====== RECORD EXCERPTS
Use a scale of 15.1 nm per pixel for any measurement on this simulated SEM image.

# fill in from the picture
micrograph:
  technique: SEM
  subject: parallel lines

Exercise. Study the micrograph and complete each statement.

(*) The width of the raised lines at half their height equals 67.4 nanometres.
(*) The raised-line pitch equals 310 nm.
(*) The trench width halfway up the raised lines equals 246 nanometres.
============

### WORK REQUEST:
Exactly the lines above from the one with "subject: parallel lines" to the one with "(*) The raised-line pitch equals 310 nm.", both included, are to be quoted; leave the rest out.

### ANSWER SECTION:
  subject: parallel lines

Exercise. Study the micrograph and complete each statement.

(*) The width of the raised lines at half their height equals 67.4 nanometres.
(*) The raised-line pitch equals 310 nm.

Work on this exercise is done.